From the line containing "Killed dies count" down to the line containing "lots that met" in the records below, reproduce every line exactly, ends included, and omit all others.

Content starts

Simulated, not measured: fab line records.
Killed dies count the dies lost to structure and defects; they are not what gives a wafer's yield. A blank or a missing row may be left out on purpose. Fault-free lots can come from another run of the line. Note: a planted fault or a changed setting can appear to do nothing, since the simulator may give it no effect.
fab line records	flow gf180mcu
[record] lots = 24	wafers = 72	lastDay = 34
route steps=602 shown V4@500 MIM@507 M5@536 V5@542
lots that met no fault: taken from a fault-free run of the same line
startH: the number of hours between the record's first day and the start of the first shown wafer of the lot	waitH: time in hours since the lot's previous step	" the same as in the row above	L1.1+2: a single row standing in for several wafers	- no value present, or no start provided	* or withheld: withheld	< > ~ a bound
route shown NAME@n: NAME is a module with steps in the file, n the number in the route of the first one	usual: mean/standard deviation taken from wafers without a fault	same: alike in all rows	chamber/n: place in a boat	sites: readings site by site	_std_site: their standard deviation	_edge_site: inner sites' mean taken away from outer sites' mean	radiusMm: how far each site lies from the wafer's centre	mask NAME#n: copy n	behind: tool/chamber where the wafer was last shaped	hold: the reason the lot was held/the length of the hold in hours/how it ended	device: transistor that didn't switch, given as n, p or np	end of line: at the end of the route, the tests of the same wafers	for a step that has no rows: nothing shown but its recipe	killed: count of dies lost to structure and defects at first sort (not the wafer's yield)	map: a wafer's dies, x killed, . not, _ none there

Content ends

Task solution
Killed dies count the dies lost to structure and defects; they are not what gives a wafer's yield. A blank or a missing row may be left out on purpose. Fault-free lots can come from another run of the line. Note: a planted fault or a changed setting can appear to do nothing, since the simulator may give it no effect.
fab line records	flow gf180mcu
[record] lots = 24	wafers = 72	lastDay = 34
route steps=602 shown V4@500 MIM@507 M5@536 V5@542
lots that met no fault: taken from a fault-free run of the same line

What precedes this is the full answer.